-- ASSIGNMENT --
Exactly the lines from the start of the data below through the line containing "start-h: start of" must be returned, and no others.

#### SUPPLIED ENTRIES
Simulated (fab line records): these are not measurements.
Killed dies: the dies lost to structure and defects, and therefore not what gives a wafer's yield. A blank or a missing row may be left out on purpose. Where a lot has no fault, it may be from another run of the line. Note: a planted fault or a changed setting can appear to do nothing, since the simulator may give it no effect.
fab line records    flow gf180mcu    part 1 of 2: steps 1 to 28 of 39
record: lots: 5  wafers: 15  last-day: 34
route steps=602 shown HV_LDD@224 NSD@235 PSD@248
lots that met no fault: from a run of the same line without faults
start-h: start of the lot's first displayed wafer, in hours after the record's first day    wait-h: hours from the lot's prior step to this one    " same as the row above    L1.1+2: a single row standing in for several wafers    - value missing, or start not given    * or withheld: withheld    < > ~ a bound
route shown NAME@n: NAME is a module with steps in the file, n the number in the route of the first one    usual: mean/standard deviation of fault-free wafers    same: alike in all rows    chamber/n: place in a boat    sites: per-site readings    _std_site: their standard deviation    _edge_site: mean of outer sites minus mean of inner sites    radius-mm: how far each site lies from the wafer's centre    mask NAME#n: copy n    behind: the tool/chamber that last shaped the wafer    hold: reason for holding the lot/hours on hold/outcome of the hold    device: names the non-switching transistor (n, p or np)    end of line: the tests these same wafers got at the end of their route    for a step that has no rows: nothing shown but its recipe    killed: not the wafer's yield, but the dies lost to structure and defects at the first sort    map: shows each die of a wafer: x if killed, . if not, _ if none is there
########

-- EXERCISE OUTPUT --
Simulated (fab line records): these are not measurements.
Killed dies: the dies lost to structure and defects, and therefore not what gives a wafer's yield. A blank or a missing row may be left out on purpose. Where a lot has no fault, it may be from another run of the line. Note: a planted fault or a changed setting can appear to do nothing, since the simulator may give it no effect.
fab line records    flow gf180mcu    part 1 of 2: steps 1 to 28 of 39
record: lots: 5  wafers: 15  last-day: 34
route steps=602 shown HV_LDD@224 NSD@235 PSD@248
lots that met no fault: from a run of the same line without faults
start-h: start of the lot's first displayed wafer, in hours after the record's first day    wait-h: hours from the lot's prior step to this one    " same as the row above    L1.1+2: a single row standing in for several wafers    - value missing, or start not given    * or withheld: withheld    < > ~ a bound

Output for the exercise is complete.